= Work request =
The listing below contains a span that opens with the line containing "legend,D,low" and closes with the line containing "DDDDDDDUUUUUUUDD". Return that span exactly.

● ● ● ● ●

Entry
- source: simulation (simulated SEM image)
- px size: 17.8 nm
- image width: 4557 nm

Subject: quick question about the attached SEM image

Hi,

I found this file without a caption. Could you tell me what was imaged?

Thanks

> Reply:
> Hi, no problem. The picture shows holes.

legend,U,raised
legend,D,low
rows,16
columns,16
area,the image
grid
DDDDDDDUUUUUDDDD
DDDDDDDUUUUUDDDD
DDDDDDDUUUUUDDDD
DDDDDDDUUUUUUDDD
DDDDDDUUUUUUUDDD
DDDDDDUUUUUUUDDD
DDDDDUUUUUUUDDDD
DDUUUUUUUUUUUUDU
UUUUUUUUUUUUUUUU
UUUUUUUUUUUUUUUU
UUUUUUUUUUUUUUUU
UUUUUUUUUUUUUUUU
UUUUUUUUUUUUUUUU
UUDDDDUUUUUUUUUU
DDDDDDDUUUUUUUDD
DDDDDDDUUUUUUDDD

● ● ● ● ●

= Response =
legend,D,low
rows,16
columns,16
area,the image
grid
DDDDDDDUUUUUDDDD
DDDDDDDUUUUUDDDD
DDDDDDDUUUUUDDDD
DDDDDDDUUUUUUDDD
DDDDDDUUUUUUUDDD
DDDDDDUUUUUUUDDD
DDDDDUUUUUUUDDDD
DDUUUUUUUUUUUUDU
UUUUUUUUUUUUUUUU
UUUUUUUUUUUUUUUU
UUUUUUUUUUUUUUUU
UUUUUUUUUUUUUUUU
UUUUUUUUUUUUUUUU
UUDDDDUUUUUUUUUU
DDDDDDDUUUUUUUDD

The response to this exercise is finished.